• _BRIEF_
Return every line from the one with "Killed dies count" through the one with "measured: day 27 20:02", inclusive, exactly as it appears below.

• _INFORMATION SHOWN_
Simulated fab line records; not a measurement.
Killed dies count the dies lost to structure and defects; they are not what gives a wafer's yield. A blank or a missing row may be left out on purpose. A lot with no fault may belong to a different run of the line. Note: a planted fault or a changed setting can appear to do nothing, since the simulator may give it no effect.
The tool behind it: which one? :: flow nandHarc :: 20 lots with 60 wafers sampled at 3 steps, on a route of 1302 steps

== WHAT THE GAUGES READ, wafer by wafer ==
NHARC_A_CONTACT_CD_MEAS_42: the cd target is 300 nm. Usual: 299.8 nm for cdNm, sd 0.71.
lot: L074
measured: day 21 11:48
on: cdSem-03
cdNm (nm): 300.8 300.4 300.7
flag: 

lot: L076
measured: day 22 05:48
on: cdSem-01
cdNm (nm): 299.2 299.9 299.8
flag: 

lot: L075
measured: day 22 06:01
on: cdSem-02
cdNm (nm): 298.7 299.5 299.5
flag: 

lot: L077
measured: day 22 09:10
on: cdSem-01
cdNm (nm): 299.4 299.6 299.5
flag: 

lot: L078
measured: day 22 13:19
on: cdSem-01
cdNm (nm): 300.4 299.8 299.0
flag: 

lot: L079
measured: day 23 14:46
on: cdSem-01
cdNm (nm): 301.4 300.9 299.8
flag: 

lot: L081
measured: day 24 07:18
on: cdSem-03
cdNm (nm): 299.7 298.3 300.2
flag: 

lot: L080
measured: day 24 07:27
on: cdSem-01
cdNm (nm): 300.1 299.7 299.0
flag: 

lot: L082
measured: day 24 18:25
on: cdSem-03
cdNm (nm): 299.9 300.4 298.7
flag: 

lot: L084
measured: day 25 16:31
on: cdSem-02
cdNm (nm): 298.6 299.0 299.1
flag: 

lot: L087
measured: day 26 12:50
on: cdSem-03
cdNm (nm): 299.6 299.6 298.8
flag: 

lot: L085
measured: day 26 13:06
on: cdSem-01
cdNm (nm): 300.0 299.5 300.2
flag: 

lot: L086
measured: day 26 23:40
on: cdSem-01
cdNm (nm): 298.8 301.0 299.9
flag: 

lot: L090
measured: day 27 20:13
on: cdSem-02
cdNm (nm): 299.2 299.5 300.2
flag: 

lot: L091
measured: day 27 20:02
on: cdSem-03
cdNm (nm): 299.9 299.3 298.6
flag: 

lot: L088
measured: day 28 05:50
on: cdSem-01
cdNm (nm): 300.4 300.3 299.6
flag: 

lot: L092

• _PROBLEM SOLUTION_
Killed dies count the dies lost to structure and defects; they are not what gives a wafer's yield. A blank or a missing row may be left out on purpose. A lot with no fault may belong to a different run of the line. Note: a planted fault or a changed setting can appear to do nothing, since the simulator may give it no effect.
The tool behind it: which one? :: flow nandHarc :: 20 lots with 60 wafers sampled at 3 steps, on a route of 1302 steps

== WHAT THE GAUGES READ, wafer by wafer ==
NHARC_A_CONTACT_CD_MEAS_42: the cd target is 300 nm. Usual: 299.8 nm for cdNm, sd 0.71.
lot: L074
measured: day 21 11:48
on: cdSem-03
cdNm (nm): 300.8 300.4 300.7
flag: 

lot: L076
measured: day 22 05:48
on: cdSem-01
cdNm (nm): 299.2 299.9 299.8
flag: 

lot: L075
measured: day 22 06:01
on: cdSem-02
cdNm (nm): 298.7 299.5 299.5
flag: 

lot: L077
measured: day 22 09:10
on: cdSem-01
cdNm (nm): 299.4 299.6 299.5
flag: 

lot: L078
measured: day 22 13:19
on: cdSem-01
cdNm (nm): 300.4 299.8 299.0
flag: 

lot: L079
measured: day 23 14:46
on: cdSem-01
cdNm (nm): 301.4 300.9 299.8
flag: 

lot: L081
measured: day 24 07:18
on: cdSem-03
cdNm (nm): 299.7 298.3 300.2
flag: 

lot: L080
measured: day 24 07:27
on: cdSem-01
cdNm (nm): 300.1 299.7 299.0
flag: 

lot: L082
measured: day 24 18:25
on: cdSem-03
cdNm (nm): 299.9 300.4 298.7
flag: 

lot: L084
measured: day 25 16:31
on: cdSem-02
cdNm (nm): 298.6 299.0 299.1
flag: 

lot: L087
measured: day 26 12:50
on: cdSem-03
cdNm (nm): 299.6 299.6 298.8
flag: 

lot: L085
measured: day 26 13:06
on: cdSem-01
cdNm (nm): 300.0 299.5 300.2
flag: 

lot: L086
measured: day 26 23:40
on: cdSem-01
cdNm (nm): 298.8 301.0 299.9
flag: 

lot: L090
measured: day 27 20:13
on: cdSem-02
cdNm (nm): 299.2 299.5 300.2
flag: 

lot: L091
measured: day 27 20:02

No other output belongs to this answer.